- **BRIEF**:
Write out only the opening lines of the entries, through the line with "AT THE TOOL OWNER'S DESK: lithoTrack-02".

----- LISTED RECORDS

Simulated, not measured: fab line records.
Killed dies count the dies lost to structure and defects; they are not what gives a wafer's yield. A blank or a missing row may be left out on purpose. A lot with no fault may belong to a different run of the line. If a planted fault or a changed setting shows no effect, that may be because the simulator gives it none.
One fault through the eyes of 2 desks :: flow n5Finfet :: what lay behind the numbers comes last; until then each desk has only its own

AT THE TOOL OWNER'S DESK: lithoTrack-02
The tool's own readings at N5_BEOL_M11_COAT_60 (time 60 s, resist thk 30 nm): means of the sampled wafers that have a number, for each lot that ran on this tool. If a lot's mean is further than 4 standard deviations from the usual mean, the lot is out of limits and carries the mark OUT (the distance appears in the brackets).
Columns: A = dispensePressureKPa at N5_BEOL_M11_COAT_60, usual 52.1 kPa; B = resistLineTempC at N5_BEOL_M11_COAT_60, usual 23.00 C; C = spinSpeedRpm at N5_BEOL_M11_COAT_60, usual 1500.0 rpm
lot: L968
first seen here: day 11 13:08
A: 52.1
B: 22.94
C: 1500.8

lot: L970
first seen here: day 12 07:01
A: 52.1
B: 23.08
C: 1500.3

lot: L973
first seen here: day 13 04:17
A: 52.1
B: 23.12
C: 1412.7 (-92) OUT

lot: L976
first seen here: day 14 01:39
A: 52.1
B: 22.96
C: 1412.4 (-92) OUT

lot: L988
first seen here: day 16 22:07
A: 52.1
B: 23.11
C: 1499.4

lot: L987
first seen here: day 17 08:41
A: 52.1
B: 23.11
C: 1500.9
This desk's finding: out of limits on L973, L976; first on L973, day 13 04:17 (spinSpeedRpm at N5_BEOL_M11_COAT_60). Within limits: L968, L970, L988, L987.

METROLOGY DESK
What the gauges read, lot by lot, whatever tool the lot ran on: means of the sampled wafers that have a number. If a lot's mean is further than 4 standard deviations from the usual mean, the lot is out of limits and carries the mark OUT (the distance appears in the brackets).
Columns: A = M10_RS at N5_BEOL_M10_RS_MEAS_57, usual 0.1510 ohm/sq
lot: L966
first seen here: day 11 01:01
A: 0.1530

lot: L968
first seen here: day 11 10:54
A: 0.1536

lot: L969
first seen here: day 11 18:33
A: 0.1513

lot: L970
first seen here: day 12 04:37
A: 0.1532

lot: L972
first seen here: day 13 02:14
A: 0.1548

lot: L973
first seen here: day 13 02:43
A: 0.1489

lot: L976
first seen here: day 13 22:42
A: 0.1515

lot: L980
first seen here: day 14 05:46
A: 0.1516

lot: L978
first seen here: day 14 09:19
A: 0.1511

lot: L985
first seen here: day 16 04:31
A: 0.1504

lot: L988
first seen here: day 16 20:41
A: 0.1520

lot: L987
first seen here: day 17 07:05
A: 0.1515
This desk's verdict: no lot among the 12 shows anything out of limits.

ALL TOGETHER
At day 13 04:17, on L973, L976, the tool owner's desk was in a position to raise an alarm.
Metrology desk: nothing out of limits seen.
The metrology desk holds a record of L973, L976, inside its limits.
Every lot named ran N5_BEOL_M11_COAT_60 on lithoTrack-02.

----------

- **EXPECTED ANSWER**:
Simulated, not measured: fab line records.
Killed dies count the dies lost to structure and defects; they are not what gives a wafer's yield. A blank or a missing row may be left out on purpose. A lot with no fault may belong to a different run of the line. If a planted fault or a changed setting shows no effect, that may be because the simulator gives it none.
One fault through the eyes of 2 desks :: flow n5Finfet :: what lay behind the numbers comes last; until then each desk has only its own

AT THE TOOL OWNER'S DESK: lithoTrack-02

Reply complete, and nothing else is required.